Beginning with the first line, please return the entries exactly through the line that contains "At N5_BEOL_M0_SAQP_EXPOSE_11 (exposes", and leave out all later lines.

#### DATA EXCERPTS
*** Begin section ***
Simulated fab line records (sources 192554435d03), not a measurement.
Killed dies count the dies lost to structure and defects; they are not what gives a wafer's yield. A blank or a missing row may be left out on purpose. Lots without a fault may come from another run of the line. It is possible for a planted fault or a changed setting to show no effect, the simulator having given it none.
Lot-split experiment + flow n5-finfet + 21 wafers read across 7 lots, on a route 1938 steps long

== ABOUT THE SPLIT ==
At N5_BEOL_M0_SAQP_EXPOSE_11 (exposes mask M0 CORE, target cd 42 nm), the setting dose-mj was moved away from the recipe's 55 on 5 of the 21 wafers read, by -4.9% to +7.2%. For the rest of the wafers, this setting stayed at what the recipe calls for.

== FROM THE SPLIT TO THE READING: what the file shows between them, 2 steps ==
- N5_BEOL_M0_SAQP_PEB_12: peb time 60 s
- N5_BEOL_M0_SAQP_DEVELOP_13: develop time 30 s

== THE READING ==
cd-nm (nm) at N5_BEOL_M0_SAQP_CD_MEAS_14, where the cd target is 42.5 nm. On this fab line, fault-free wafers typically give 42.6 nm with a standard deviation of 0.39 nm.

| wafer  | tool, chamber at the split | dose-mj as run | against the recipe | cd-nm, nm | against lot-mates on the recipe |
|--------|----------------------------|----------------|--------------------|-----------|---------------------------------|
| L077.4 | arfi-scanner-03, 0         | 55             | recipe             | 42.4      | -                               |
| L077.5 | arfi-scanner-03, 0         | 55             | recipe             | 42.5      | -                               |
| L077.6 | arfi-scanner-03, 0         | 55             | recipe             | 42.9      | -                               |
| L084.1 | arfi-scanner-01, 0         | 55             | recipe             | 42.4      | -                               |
*** End section ***

#### WRITTEN ANSWER
Simulated fab line records (sources 192554435d03), not a measurement.
Killed dies count the dies lost to structure and defects; they are not what gives a wafer's yield. A blank or a missing row may be left out on purpose. Lots without a fault may come from another run of the line. It is possible for a planted fault or a changed setting to show no effect, the simulator having given it none.
Lot-split experiment + flow n5-finfet + 21 wafers read across 7 lots, on a route 1938 steps long

== ABOUT THE SPLIT ==
At N5_BEOL_M0_SAQP_EXPOSE_11 (exposes mask M0 CORE, target cd 42 nm), the setting dose-mj was moved away from the recipe's 55 on 5 of the 21 wafers read, by -4.9% to +7.2%. For the rest of the wafers, this setting stayed at what the recipe calls for.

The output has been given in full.